Task item: Could you print all the entries exactly?

Given data:
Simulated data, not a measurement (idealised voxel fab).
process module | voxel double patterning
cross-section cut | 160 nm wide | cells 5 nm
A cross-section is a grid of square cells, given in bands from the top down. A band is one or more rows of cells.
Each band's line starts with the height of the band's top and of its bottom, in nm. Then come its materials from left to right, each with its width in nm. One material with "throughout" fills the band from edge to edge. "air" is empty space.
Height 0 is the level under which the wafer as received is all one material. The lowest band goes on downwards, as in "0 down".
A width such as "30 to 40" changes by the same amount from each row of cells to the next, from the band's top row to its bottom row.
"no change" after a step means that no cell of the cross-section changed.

Task response:
Simulated data, not a measurement (idealised voxel fab).
process module | voxel double patterning
cross-section cut | 160 nm wide | cells 5 nm
A cross-section is a grid of square cells, given in bands from the top down. A band is one or more rows of cells.
Each band's line starts with the height of the band's top and of its bottom, in nm. Then come its materials from left to right, each with its width in nm. One material with "throughout" fills the band from edge to edge. "air" is empty space.
Height 0 is the level under which the wafer as received is all one material. The lowest band goes on downwards, as in "0 down".
A width such as "30 to 40" changes by the same amount from each row of cells to the next, from the band's top row to its bottom row.
"no change" after a step means that no cell of the cross-section changed.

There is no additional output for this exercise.